▶ _ASSIGNMENT_: Using the records below, write out again exactly the lines that begin at the line containing "fab line records |" and end at the line containing "set.NAME: the setting", and no other lines.

▶ _GIVEN ENTRIES_:
BEGIN
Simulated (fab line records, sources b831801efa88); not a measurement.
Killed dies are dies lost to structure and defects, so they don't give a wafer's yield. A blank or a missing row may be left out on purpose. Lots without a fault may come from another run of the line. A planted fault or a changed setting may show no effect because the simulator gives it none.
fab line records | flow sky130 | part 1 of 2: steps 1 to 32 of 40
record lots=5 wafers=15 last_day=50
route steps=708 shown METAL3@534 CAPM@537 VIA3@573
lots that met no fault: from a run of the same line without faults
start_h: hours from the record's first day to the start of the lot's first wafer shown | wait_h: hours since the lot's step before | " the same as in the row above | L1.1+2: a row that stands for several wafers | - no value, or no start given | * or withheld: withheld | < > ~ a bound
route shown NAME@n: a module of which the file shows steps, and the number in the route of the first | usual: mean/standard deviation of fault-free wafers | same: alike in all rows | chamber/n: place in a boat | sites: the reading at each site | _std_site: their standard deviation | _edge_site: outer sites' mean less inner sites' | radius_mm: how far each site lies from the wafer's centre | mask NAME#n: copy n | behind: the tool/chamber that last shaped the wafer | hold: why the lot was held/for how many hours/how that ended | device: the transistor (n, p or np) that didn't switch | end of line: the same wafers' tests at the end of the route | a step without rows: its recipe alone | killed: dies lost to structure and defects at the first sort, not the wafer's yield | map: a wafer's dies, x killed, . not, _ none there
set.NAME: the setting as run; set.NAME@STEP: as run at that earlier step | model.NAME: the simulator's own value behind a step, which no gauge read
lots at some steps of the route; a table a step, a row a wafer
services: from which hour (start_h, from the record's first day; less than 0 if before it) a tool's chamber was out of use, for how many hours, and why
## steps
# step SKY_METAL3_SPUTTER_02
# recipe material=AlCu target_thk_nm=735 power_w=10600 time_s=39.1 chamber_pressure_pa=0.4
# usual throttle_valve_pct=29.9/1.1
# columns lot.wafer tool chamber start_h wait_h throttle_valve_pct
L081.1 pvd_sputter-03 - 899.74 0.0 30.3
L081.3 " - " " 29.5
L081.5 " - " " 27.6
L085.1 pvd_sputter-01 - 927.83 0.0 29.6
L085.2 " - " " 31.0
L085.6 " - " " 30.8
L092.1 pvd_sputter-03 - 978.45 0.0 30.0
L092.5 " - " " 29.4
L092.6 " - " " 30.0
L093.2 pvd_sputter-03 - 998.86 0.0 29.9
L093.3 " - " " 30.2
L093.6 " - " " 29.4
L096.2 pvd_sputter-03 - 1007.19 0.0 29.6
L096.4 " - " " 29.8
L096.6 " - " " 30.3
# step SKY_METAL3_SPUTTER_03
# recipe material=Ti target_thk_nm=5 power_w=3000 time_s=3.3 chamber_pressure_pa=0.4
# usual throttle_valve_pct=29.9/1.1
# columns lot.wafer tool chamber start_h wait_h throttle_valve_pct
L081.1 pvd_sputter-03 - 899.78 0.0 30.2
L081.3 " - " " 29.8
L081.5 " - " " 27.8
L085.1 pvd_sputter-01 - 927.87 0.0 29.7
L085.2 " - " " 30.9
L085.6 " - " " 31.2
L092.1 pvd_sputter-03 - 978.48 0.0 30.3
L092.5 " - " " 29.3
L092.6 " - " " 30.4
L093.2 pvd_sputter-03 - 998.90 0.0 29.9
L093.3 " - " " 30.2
END

▶ _YOUR RESPONSE_:
fab line records | flow sky130 | part 1 of 2: steps 1 to 32 of 40
record lots=5 wafers=15 last_day=50
route steps=708 shown METAL3@534 CAPM@537 VIA3@573
lots that met no fault: from a run of the same line without faults
start_h: hours from the record's first day to the start of the lot's first wafer shown | wait_h: hours since the lot's step before | " the same as in the row above | L1.1+2: a row that stands for several wafers | - no value, or no start given | * or withheld: withheld | < > ~ a bound
route shown NAME@n: a module of which the file shows steps, and the number in the route of the first | usual: mean/standard deviation of fault-free wafers | same: alike in all rows | chamber/n: place in a boat | sites: the reading at each site | _std_site: their standard deviation | _edge_site: outer sites' mean less inner sites' | radius_mm: how far each site lies from the wafer's centre | mask NAME#n: copy n | behind: the tool/chamber that last shaped the wafer | hold: why the lot was held/for how many hours/how that ended | device: the transistor (n, p or np) that didn't switch | end of line: the same wafers' tests at the end of the route | a step without rows: its recipe alone | killed: dies lost to structure and defects at the first sort, not the wafer's yield | map: a wafer's dies, x killed, . not, _ none there
set.NAME: the setting as run; set.NAME@STEP: as run at that earlier step | model.NAME: the simulator's own value behind a step, which no gauge read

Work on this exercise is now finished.